Given information
================

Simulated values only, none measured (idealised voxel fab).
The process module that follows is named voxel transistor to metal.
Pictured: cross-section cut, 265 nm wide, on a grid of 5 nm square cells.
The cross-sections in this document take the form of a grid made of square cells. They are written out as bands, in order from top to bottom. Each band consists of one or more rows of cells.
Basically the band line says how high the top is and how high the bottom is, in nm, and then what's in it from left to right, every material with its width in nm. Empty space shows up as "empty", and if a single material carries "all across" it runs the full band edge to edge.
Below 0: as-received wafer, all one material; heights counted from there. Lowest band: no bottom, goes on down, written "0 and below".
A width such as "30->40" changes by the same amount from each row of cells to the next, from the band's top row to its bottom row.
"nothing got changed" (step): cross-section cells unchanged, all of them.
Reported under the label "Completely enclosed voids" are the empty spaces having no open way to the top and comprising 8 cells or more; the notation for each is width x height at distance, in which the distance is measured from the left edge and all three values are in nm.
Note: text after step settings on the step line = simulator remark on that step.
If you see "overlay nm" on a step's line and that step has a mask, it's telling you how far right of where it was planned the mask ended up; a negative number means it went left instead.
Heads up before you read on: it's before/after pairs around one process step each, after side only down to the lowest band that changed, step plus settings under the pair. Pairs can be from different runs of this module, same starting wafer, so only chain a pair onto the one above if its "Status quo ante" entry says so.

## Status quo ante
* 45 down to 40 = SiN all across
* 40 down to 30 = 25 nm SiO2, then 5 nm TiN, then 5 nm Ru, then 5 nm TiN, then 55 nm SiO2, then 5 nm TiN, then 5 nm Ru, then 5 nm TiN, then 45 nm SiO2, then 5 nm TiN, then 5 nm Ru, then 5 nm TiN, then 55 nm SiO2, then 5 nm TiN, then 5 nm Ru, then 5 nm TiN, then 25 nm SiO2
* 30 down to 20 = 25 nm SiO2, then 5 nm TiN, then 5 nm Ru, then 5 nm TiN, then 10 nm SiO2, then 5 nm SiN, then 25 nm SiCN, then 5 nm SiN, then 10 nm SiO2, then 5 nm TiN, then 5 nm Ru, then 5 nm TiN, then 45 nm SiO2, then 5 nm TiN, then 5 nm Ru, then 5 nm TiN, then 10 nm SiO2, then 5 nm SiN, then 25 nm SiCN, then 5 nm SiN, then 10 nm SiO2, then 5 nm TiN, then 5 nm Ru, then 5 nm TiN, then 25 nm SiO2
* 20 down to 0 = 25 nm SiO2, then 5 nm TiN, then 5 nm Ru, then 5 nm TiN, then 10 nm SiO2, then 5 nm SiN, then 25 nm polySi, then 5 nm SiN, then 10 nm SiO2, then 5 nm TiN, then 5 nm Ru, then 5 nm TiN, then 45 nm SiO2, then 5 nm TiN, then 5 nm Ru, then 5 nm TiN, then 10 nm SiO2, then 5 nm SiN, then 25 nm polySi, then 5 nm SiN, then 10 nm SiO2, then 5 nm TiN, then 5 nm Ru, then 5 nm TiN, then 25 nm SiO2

================

Brief
From the entries above, extract only the lines running from the one containing "The process module" through the one containing "The cross-sections in", inclusive.

Exercise solution
The process module that follows is named voxel transistor to metal.
Pictured: cross-section cut, 265 nm wide, on a grid of 5 nm square cells.
The cross-sections in this document take the form of a grid made of square cells. They are written out as bands, in order from top to bottom. Each band consists of one or more rows of cells.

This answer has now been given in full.